■ **DATA UNDER STUDY**
********

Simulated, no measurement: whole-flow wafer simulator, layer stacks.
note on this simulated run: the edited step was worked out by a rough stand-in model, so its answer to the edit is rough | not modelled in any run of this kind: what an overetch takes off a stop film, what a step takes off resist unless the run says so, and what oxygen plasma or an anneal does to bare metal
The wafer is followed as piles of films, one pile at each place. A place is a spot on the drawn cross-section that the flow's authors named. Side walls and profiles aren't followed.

********

■ **WORK ORDER**
Each entry is to be retyped exactly as it appears.

■ **TASK SOLUTION**
Simulated, no measurement: whole-flow wafer simulator, layer stacks.
note on this simulated run: the edited step was worked out by a rough stand-in model, so its answer to the edit is rough | not modelled in any run of this kind: what an overetch takes off a stop film, what a step takes off resist unless the run says so, and what oxygen plasma or an anneal does to bare metal
The wafer is followed as piles of films, one pile at each place. A place is a spot on the drawn cross-section that the flow's authors named. Side walls and profiles aren't followed.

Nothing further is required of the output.